[DATA FOR ANALYSIS — start]

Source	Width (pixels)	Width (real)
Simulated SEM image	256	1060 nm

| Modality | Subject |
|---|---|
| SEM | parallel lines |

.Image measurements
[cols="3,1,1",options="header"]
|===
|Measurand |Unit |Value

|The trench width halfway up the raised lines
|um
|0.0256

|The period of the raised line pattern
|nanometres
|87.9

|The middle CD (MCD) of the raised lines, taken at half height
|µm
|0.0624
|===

[DATA FOR ANALYSIS — finish]

## ACTION ITEM
Repeat all of the listing above exactly, leaving nothing out.

## RESPONSE BOX
Source	Width (pixels)	Width (real)
Simulated SEM image	256	1060 nm

| Modality | Subject |
|---|---|
| SEM | parallel lines |

.Image measurements
[cols="3,1,1",options="header"]
|===
|Measurand |Unit |Value

|The trench width halfway up the raised lines
|um
|0.0256

|The period of the raised line pattern
|nanometres
|87.9

|The middle CD (MCD) of the raised lines, taken at half height
|µm
|0.0624
|===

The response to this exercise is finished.